*BRIEF*: From top to bottom, restate the entries below word for word.

*RECORD EXCERPTS*:
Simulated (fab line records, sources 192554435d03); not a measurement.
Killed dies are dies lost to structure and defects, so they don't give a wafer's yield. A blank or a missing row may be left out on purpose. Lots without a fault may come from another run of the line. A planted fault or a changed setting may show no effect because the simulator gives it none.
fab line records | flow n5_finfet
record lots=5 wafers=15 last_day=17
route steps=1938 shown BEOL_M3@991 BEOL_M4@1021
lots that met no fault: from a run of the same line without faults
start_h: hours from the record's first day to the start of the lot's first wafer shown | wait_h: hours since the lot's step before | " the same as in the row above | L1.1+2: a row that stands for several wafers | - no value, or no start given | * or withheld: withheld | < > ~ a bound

*EXERCISE ANSWER*:
Simulated (fab line records, sources 192554435d03); not a measurement.
Killed dies are dies lost to structure and defects, so they don't give a wafer's yield. A blank or a missing row may be left out on purpose. Lots without a fault may come from another run of the line. A planted fault or a changed setting may show no effect because the simulator gives it none.
fab line records | flow n5_finfet
record lots=5 wafers=15 last_day=17
route steps=1938 shown BEOL_M3@991 BEOL_M4@1021
lots that met no fault: from a run of the same line without faults
start_h: hours from the record's first day to the start of the lot's first wafer shown | wait_h: hours since the lot's step before | " the same as in the row above | L1.1+2: a row that stands for several wafers | - no value, or no start given | * or withheld: withheld | < > ~ a bound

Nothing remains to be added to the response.